→ **Source information**:
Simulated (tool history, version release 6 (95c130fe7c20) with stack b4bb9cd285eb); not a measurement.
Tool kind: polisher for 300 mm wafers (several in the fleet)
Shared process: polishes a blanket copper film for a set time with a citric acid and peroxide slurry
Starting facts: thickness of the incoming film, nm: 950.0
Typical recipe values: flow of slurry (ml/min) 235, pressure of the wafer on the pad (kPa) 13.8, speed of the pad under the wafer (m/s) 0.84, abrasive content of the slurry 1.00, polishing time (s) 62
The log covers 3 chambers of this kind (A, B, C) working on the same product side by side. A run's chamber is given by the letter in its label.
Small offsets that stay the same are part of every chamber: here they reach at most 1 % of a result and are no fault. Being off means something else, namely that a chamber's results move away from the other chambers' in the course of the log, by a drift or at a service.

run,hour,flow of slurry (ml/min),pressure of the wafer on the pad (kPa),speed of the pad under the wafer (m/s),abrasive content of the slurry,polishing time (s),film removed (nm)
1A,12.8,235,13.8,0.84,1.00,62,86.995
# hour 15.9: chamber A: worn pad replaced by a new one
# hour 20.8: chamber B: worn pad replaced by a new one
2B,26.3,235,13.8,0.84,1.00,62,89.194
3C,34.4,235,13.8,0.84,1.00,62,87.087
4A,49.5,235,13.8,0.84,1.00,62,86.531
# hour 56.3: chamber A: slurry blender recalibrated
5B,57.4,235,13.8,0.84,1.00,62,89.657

→ **Work request**:
Transcribe the data in full, keeping every character.

→ **Written response**:
Simulated (tool history, version release 6 (95c130fe7c20) with stack b4bb9cd285eb); not a measurement.
Tool kind: polisher for 300 mm wafers (several in the fleet)
Shared process: polishes a blanket copper film for a set time with a citric acid and peroxide slurry
Starting facts: thickness of the incoming film, nm: 950.0
Typical recipe values: flow of slurry (ml/min) 235, pressure of the wafer on the pad (kPa) 13.8, speed of the pad under the wafer (m/s) 0.84, abrasive content of the slurry 1.00, polishing time (s) 62
The log covers 3 chambers of this kind (A, B, C) working on the same product side by side. A run's chamber is given by the letter in its label.
Small offsets that stay the same are part of every chamber: here they reach at most 1 % of a result and are no fault. Being off means something else, namely that a chamber's results move away from the other chambers' in the course of the log, by a drift or at a service.

run,hour,flow of slurry (ml/min),pressure of the wafer on the pad (kPa),speed of the pad under the wafer (m/s),abrasive content of the slurry,polishing time (s),film removed (nm)
1A,12.8,235,13.8,0.84,1.00,62,86.995
# hour 15.9: chamber A: worn pad replaced by a new one
# hour 20.8: chamber B: worn pad replaced by a new one
2B,26.3,235,13.8,0.84,1.00,62,89.194
3C,34.4,235,13.8,0.84,1.00,62,87.087
4A,49.5,235,13.8,0.84,1.00,62,86.531
# hour 56.3: chamber A: slurry blender recalibrated
5B,57.4,235,13.8,0.84,1.00,62,89.657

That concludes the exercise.